=== Section Start ===
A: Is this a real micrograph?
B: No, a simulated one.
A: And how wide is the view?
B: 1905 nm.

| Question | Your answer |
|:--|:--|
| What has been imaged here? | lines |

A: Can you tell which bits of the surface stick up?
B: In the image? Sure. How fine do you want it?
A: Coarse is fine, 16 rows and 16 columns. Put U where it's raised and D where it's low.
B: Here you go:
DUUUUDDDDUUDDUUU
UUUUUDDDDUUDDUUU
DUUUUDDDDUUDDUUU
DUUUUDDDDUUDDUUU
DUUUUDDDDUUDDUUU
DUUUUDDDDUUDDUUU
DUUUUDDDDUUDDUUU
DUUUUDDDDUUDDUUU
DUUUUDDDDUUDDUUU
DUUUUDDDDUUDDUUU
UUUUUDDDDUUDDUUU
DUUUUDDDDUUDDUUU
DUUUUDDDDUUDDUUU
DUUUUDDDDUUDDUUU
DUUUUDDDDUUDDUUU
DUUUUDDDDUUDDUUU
=== Section End ===

Take the lines from the first line of the listing to the line containing "A: Can you tell". Please print them exactly, ends included, with nothing else.

> _Exercise answer_
A: Is this a real micrograph?
B: No, a simulated one.
A: And how wide is the view?
B: 1905 nm.

| Question | Your answer |
|:--|:--|
| What has been imaged here? | lines |

A: Can you tell which bits of the surface stick up?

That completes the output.